== Segment start ==
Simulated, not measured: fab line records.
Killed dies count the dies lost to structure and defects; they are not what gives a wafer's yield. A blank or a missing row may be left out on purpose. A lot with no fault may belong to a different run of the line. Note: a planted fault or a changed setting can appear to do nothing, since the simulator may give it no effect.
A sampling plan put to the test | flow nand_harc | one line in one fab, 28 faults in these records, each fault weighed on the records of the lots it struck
== Segment end ==

REQUIREMENT:
Give back all the material, with each line exactly as it stands.

EXERCISE RESPONSE:
Simulated, not measured: fab line records.
Killed dies count the dies lost to structure and defects; they are not what gives a wafer's yield. A blank or a missing row may be left out on purpose. A lot with no fault may belong to a different run of the line. Note: a planted fault or a changed setting can appear to do nothing, since the simulator may give it no effect.
A sampling plan put to the test | flow nand_harc | one line in one fab, 28 faults in these records, each fault weighed on the records of the lots it struck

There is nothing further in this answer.